━━━━━━━━━━
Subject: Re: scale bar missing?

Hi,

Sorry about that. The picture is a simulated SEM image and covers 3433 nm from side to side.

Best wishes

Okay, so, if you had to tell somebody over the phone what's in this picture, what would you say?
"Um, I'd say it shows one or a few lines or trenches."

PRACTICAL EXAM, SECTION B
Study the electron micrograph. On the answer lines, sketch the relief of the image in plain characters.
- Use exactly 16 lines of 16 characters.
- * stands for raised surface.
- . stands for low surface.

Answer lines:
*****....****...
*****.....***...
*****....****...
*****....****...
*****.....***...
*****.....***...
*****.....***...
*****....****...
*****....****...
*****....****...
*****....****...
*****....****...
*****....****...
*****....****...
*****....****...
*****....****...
━━━━━━━━━━

## Work instruction
Output every line above so that it reads exactly as before.

## Worked solution
Subject: Re: scale bar missing?

Hi,

Sorry about that. The picture is a simulated SEM image and covers 3433 nm from side to side.

Best wishes

Okay, so, if you had to tell somebody over the phone what's in this picture, what would you say?
"Um, I'd say it shows one or a few lines or trenches."

PRACTICAL EXAM, SECTION B
Study the electron micrograph. On the answer lines, sketch the relief of the image in plain characters.
- Use exactly 16 lines of 16 characters.
- * stands for raised surface.
- . stands for low surface.

Answer lines:
*****....****...
*****.....***...
*****....****...
*****....****...
*****.....***...
*****.....***...
*****.....***...
*****....****...
*****....****...
*****....****...
*****....****...
*****....****...
*****....****...
*****....****...
*****....****...
*****....****...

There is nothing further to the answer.